START Extracted material
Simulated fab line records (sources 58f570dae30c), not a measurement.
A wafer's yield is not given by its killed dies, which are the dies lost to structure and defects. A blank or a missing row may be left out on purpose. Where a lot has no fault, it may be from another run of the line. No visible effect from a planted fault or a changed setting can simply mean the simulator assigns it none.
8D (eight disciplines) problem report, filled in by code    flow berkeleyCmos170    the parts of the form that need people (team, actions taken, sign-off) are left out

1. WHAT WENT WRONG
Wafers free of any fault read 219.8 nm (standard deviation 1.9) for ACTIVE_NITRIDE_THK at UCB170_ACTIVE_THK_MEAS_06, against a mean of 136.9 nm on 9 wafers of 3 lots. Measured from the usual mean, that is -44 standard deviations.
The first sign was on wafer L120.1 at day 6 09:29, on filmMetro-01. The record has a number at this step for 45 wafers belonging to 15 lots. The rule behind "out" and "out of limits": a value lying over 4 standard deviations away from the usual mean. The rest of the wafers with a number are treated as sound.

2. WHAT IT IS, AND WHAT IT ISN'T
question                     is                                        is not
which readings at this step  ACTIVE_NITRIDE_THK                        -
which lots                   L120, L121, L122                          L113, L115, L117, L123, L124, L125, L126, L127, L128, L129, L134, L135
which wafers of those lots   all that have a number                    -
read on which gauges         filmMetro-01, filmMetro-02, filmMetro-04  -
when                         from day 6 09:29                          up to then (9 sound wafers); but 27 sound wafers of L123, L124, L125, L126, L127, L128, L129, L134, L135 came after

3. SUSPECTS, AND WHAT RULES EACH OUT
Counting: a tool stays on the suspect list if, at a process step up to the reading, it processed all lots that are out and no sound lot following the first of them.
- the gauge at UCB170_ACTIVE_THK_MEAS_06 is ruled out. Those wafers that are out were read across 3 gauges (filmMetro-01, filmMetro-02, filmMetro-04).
END Extracted material

Assigned task: Transcribe, please, every line from the first line of the listing above through the line with "2. WHAT IT IS, AND WHAT IT ISN'T". Keep both ends and nothing else.

Task answer:
Simulated fab line records (sources 58f570dae30c), not a measurement.
A wafer's yield is not given by its killed dies, which are the dies lost to structure and defects. A blank or a missing row may be left out on purpose. Where a lot has no fault, it may be from another run of the line. No visible effect from a planted fault or a changed setting can simply mean the simulator assigns it none.
8D (eight disciplines) problem report, filled in by code    flow berkeleyCmos170    the parts of the form that need people (team, actions taken, sign-off) are left out

1. WHAT WENT WRONG
Wafers free of any fault read 219.8 nm (standard deviation 1.9) for ACTIVE_NITRIDE_THK at UCB170_ACTIVE_THK_MEAS_06, against a mean of 136.9 nm on 9 wafers of 3 lots. Measured from the usual mean, that is -44 standard deviations.
The first sign was on wafer L120.1 at day 6 09:29, on filmMetro-01. The record has a number at this step for 45 wafers belonging to 15 lots. The rule behind "out" and "out of limits": a value lying over 4 standard deviations away from the usual mean. The rest of the wafers with a number are treated as sound.

2. WHAT IT IS, AND WHAT IT ISN'T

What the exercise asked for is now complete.